• Required action: Give an exact copy of every entry.

Top of Record excerpts

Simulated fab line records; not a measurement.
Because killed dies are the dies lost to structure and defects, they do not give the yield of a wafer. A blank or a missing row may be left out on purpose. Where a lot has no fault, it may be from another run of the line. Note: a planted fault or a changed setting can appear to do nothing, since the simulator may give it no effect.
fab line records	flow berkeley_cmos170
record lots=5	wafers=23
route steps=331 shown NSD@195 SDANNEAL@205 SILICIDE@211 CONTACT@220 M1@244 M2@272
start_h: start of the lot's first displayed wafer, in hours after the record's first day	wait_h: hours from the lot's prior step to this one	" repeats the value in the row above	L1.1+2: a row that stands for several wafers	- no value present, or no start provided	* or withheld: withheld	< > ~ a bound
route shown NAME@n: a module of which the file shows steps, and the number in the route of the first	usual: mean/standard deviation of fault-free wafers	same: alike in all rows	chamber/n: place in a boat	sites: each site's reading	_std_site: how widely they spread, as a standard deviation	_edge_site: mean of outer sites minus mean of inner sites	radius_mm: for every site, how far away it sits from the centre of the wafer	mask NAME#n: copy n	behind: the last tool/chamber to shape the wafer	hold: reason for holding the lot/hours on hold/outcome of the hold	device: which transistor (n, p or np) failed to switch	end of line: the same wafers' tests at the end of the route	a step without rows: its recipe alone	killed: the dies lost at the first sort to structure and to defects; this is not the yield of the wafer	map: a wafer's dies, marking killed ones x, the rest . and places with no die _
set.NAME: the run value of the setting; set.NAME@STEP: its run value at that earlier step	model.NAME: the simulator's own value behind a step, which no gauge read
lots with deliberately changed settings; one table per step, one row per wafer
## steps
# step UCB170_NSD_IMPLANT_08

Bottom of Record excerpts

• Response box:
Simulated fab line records; not a measurement.
Because killed dies are the dies lost to structure and defects, they do not give the yield of a wafer. A blank or a missing row may be left out on purpose. Where a lot has no fault, it may be from another run of the line. Note: a planted fault or a changed setting can appear to do nothing, since the simulator may give it no effect.
fab line records	flow berkeley_cmos170
record lots=5	wafers=23
route steps=331 shown NSD@195 SDANNEAL@205 SILICIDE@211 CONTACT@220 M1@244 M2@272
start_h: start of the lot's first displayed wafer, in hours after the record's first day	wait_h: hours from the lot's prior step to this one	" repeats the value in the row above	L1.1+2: a row that stands for several wafers	- no value present, or no start provided	* or withheld: withheld	< > ~ a bound
route shown NAME@n: a module of which the file shows steps, and the number in the route of the first	usual: mean/standard deviation of fault-free wafers	same: alike in all rows	chamber/n: place in a boat	sites: each site's reading	_std_site: how widely they spread, as a standard deviation	_edge_site: mean of outer sites minus mean of inner sites	radius_mm: for every site, how far away it sits from the centre of the wafer	mask NAME#n: copy n	behind: the last tool/chamber to shape the wafer	hold: reason for holding the lot/hours on hold/outcome of the hold	device: which transistor (n, p or np) failed to switch	end of line: the same wafers' tests at the end of the route	a step without rows: its recipe alone	killed: the dies lost at the first sort to structure and to defects; this is not the yield of the wafer	map: a wafer's dies, marking killed ones x, the rest . and places with no die _
set.NAME: the run value of the setting; set.NAME@STEP: its run value at that earlier step	model.NAME: the simulator's own value behind a step, which no gauge read
lots with deliberately changed settings; one table per step, one row per wafer
## steps
# step UCB170_NSD_IMPLANT_08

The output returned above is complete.